- Excerpted records:
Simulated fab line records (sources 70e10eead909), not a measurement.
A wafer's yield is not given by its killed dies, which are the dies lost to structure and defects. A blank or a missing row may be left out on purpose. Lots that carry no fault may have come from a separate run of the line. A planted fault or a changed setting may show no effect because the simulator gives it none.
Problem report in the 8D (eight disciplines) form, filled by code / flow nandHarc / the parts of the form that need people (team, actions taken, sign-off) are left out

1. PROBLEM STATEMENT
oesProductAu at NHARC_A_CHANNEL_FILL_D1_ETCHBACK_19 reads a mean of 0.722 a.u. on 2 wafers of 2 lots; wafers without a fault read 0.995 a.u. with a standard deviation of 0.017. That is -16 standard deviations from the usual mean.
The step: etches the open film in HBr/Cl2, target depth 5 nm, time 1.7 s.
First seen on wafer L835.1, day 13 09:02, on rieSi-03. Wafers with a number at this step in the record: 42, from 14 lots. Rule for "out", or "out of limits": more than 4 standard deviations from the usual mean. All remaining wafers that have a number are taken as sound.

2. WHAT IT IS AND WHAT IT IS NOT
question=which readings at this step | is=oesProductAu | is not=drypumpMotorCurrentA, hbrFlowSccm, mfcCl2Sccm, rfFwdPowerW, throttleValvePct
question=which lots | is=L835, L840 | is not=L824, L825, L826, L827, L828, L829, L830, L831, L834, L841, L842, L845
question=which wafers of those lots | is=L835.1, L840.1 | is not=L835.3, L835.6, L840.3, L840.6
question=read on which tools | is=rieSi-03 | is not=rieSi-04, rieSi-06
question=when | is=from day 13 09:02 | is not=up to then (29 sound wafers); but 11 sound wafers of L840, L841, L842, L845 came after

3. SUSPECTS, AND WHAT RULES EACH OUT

- Work order:
Please return every line from the first one in the records above down to the line containing "1. PROBLEM STATEMENT", including both, exactly as written and nothing more.

- Exercise result:
Simulated fab line records (sources 70e10eead909), not a measurement.
A wafer's yield is not given by its killed dies, which are the dies lost to structure and defects. A blank or a missing row may be left out on purpose. Lots that carry no fault may have come from a separate run of the line. A planted fault or a changed setting may show no effect because the simulator gives it none.
Problem report in the 8D (eight disciplines) form, filled by code / flow nandHarc / the parts of the form that need people (team, actions taken, sign-off) are left out

1. PROBLEM STATEMENT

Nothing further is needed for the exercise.